**BRIEF**
The whole listing below is to be repeated without alteration.

**DATA PROVIDED**
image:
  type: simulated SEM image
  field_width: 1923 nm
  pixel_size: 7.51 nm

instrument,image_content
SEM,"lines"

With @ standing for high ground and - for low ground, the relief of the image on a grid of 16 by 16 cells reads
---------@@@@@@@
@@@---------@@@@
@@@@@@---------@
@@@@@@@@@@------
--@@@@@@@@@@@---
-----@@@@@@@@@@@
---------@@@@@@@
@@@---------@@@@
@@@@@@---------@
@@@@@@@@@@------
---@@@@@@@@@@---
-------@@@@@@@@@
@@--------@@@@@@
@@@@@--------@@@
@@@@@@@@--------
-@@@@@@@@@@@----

**TASK SOLUTION**
image:
  type: simulated SEM image
  field_width: 1923 nm
  pixel_size: 7.51 nm

instrument,image_content
SEM,"lines"

With @ standing for high ground and - for low ground, the relief of the image on a grid of 16 by 16 cells reads
---------@@@@@@@
@@@---------@@@@
@@@@@@---------@
@@@@@@@@@@------
--@@@@@@@@@@@---
-----@@@@@@@@@@@
---------@@@@@@@
@@@---------@@@@
@@@@@@---------@
@@@@@@@@@@------
---@@@@@@@@@@---
-------@@@@@@@@@
@@--------@@@@@@
@@@@@--------@@@
@@@@@@@@--------
-@@@@@@@@@@@----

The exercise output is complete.